━━━━━ Entries shown ━━━━━

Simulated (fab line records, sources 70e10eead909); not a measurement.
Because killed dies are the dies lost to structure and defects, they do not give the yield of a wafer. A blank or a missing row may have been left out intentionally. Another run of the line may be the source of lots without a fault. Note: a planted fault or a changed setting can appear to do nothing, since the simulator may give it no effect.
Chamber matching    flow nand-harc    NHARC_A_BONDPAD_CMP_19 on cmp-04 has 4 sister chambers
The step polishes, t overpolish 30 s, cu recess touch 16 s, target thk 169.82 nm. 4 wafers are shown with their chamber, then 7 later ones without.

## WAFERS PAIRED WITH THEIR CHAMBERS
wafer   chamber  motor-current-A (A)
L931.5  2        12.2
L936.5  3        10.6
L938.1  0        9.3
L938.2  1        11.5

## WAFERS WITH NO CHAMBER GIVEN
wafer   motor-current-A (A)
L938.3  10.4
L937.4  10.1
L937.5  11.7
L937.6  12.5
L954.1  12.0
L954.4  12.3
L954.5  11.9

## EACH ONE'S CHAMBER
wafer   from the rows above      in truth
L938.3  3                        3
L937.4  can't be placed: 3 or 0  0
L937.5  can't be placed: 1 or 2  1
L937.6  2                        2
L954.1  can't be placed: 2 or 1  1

━━━━━

Brief:
What you return should match the data character for character.

Answer area:
Simulated (fab line records, sources 70e10eead909); not a measurement.
Because killed dies are the dies lost to structure and defects, they do not give the yield of a wafer. A blank or a missing row may have been left out intentionally. Another run of the line may be the source of lots without a fault. Note: a planted fault or a changed setting can appear to do nothing, since the simulator may give it no effect.
Chamber matching    flow nand-harc    NHARC_A_BONDPAD_CMP_19 on cmp-04 has 4 sister chambers
The step polishes, t overpolish 30 s, cu recess touch 16 s, target thk 169.82 nm. 4 wafers are shown with their chamber, then 7 later ones without.

## WAFERS PAIRED WITH THEIR CHAMBERS
wafer   chamber  motor-current-A (A)
L931.5  2        12.2
L936.5  3        10.6
L938.1  0        9.3
L938.2  1        11.5

## WAFERS WITH NO CHAMBER GIVEN
wafer   motor-current-A (A)
L938.3  10.4
L937.4  10.1
L937.5  11.7
L937.6  12.5
L954.1  12.0
L954.4  12.3
L954.5  11.9

## EACH ONE'S CHAMBER
wafer   from the rows above      in truth
L938.3  3                        3
L937.4  can't be placed: 3 or 0  0
L937.5  can't be placed: 1 or 2  1
L937.6  2                        2
L954.1  can't be placed: 2 or 1  1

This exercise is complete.